__Required action__. Please repeat the records exactly from their first line, finishing at the line containing "R1: thickness taken" and including it.

__Stored data__.
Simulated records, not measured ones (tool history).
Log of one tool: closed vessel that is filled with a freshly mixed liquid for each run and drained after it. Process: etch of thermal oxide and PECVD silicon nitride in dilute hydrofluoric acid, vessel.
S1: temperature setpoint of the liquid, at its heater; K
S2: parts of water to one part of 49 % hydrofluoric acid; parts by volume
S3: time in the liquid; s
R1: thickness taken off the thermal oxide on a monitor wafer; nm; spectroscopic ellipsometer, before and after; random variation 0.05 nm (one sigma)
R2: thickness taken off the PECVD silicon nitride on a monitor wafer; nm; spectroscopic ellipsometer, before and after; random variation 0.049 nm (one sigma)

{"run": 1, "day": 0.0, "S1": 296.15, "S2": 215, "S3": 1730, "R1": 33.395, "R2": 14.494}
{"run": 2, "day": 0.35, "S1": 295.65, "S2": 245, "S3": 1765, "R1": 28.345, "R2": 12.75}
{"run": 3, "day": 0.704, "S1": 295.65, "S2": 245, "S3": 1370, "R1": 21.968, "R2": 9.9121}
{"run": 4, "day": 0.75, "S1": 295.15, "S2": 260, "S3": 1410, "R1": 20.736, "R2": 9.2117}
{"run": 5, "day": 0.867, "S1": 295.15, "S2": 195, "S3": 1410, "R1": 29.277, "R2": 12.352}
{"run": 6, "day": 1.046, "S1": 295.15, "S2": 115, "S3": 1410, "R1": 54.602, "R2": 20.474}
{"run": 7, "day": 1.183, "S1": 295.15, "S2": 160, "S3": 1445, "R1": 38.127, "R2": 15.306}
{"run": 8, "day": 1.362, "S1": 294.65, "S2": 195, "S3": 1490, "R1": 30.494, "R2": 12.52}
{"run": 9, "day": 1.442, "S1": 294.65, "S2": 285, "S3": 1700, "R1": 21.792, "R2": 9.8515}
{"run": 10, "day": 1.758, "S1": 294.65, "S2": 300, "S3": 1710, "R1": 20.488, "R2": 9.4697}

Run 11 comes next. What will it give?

__Your solution__.
Simulated records, not measured ones (tool history).
Log of one tool: closed vessel that is filled with a freshly mixed liquid for each run and drained after it. Process: etch of thermal oxide and PECVD silicon nitride in dilute hydrofluoric acid, vessel.
S1: temperature setpoint of the liquid, at its heater; K
S2: parts of water to one part of 49 % hydrofluoric acid; parts by volume
S3: time in the liquid; s
R1: thickness taken off the thermal oxide on a monitor wafer; nm; spectroscopic ellipsometer, before and after; random variation 0.05 nm (one sigma)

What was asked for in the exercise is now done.